Reproduce word for word, from the entries below, the line with "This desk's verdict: out", the line with "What the gauges", and every line between them, and nothing more.

- [Material supplied]:
+++
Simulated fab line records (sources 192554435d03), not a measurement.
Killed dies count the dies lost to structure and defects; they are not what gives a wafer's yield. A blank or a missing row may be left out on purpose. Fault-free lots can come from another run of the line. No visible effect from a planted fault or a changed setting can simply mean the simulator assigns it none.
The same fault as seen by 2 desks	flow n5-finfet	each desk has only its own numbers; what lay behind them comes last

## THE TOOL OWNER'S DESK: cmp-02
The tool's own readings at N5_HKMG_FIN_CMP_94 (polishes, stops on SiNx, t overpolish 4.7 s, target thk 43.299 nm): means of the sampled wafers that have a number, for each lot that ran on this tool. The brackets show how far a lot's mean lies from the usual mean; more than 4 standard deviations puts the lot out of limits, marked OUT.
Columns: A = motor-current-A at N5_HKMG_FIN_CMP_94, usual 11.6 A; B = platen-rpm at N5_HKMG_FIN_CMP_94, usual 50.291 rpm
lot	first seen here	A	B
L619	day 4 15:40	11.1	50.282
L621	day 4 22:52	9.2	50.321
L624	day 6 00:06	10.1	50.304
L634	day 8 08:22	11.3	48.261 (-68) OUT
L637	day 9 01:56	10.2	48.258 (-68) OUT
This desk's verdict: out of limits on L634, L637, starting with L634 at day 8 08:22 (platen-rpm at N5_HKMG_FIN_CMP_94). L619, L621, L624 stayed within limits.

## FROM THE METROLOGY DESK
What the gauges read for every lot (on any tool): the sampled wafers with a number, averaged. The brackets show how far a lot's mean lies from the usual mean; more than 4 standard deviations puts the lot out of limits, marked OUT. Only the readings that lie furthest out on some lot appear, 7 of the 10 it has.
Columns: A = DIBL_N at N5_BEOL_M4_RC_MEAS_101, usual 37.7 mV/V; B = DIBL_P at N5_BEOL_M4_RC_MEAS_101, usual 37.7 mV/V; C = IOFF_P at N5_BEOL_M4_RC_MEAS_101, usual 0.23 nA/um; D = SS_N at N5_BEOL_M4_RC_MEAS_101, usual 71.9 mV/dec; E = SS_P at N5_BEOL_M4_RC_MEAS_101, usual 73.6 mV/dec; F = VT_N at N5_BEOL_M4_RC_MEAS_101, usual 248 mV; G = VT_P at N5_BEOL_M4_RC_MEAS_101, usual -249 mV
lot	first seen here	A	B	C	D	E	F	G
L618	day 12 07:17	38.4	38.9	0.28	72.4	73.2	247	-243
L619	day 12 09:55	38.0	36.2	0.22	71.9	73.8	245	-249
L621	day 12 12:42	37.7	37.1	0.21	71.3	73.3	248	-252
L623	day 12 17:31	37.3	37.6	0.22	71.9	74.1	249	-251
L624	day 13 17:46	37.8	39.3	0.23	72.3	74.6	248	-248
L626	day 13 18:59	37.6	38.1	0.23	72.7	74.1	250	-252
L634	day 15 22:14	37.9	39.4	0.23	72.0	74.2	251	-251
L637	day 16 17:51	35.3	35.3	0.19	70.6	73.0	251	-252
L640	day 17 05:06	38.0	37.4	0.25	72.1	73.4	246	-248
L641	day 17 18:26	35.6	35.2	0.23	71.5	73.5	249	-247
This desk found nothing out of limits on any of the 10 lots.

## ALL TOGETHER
+++

- [Exercise answer]:
This desk's verdict: out of limits on L634, L637, starting with L634 at day 8 08:22 (platen-rpm at N5_HKMG_FIN_CMP_94). L619, L621, L624 stayed within limits.

## FROM THE METROLOGY DESK
What the gauges read for every lot (on any tool): the sampled wafers with a number, averaged. The brackets show how far a lot's mean lies from the usual mean; more than 4 standard deviations puts the lot out of limits, marked OUT. Only the readings that lie furthest out on some lot appear, 7 of the 10 it has.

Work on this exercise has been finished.